[LISTED RECORDS — start]

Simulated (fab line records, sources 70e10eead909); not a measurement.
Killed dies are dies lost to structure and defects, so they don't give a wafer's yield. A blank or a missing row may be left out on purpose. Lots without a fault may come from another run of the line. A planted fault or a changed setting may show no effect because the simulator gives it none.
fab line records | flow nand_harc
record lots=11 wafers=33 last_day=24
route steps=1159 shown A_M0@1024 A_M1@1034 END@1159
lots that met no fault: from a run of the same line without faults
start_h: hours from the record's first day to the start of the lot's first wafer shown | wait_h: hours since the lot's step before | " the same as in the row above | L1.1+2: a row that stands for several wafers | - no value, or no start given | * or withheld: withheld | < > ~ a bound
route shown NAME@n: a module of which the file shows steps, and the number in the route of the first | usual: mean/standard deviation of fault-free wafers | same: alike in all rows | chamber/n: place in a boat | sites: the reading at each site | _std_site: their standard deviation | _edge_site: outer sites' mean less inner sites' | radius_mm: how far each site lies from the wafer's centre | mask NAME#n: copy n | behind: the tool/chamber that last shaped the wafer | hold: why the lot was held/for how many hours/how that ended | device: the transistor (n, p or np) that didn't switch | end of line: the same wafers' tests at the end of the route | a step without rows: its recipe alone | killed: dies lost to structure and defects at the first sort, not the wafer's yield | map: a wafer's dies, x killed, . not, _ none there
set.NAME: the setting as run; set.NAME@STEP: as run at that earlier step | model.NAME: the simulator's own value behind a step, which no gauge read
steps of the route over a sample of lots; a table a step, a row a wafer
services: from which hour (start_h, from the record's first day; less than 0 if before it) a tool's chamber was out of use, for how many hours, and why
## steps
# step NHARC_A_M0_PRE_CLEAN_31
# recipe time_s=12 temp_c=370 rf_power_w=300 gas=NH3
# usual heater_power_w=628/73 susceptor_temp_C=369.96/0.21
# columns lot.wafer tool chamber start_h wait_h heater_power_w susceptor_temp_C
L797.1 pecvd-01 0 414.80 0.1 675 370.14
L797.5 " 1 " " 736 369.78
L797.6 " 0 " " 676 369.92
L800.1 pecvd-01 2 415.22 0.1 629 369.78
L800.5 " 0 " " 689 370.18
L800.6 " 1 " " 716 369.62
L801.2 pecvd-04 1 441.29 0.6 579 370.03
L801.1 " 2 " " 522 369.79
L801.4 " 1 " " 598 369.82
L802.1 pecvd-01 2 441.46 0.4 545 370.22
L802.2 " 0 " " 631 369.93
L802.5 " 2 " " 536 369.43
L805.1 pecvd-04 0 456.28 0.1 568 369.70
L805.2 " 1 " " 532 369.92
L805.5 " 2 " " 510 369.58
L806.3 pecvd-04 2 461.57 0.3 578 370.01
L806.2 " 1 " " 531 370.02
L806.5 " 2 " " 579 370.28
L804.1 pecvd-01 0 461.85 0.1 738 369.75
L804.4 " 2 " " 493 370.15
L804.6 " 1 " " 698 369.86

[LISTED RECORDS — finish]

- ASSIGNMENT
Type out again, exactly as written, the lines from the beginning of the material through the one containing "start_h: hours from".

- ANSWER AREA
Simulated (fab line records, sources 70e10eead909); not a measurement.
Killed dies are dies lost to structure and defects, so they don't give a wafer's yield. A blank or a missing row may be left out on purpose. Lots without a fault may come from another run of the line. A planted fault or a changed setting may show no effect because the simulator gives it none.
fab line records | flow nand_harc
record lots=11 wafers=33 last_day=24
route steps=1159 shown A_M0@1024 A_M1@1034 END@1159
lots that met no fault: from a run of the same line without faults
start_h: hours from the record's first day to the start of the lot's first wafer shown | wait_h: hours since the lot's step before | " the same as in the row above | L1.1+2: a row that stands for several wafers | - no value, or no start given | * or withheld: withheld | < > ~ a bound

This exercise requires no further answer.